# [Work order]
Retype each record exactly, please. Skip none.

# [Dataset]
────
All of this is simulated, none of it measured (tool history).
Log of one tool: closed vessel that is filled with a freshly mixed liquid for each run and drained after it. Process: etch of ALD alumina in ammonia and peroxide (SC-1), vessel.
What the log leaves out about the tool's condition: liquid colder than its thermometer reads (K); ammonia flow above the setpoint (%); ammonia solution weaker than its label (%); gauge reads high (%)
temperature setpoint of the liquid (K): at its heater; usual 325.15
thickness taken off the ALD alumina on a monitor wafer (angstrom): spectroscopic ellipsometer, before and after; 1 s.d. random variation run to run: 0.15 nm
────

# [Written response]
All of this is simulated, none of it measured (tool history).
Log of one tool: closed vessel that is filled with a freshly mixed liquid for each run and drained after it. Process: etch of ALD alumina in ammonia and peroxide (SC-1), vessel.
What the log leaves out about the tool's condition: liquid colder than its thermometer reads (K); ammonia flow above the setpoint (%); ammonia solution weaker than its label (%); gauge reads high (%)
temperature setpoint of the liquid (K): at its heater; usual 325.15
thickness taken off the ALD alumina on a monitor wafer (angstrom): spectroscopic ellipsometer, before and after; 1 s.d. random variation run to run: 0.15 nm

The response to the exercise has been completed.